> WORK TASK: A word-for-word copy of the records below is required.

= = =

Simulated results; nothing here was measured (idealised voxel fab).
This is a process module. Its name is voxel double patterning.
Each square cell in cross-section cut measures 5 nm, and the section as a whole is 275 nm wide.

= = =

> REPLY:
Simulated results; nothing here was measured (idealised voxel fab).
This is a process module. Its name is voxel double patterning.
Each square cell in cross-section cut measures 5 nm, and the section as a whole is 275 nm wide.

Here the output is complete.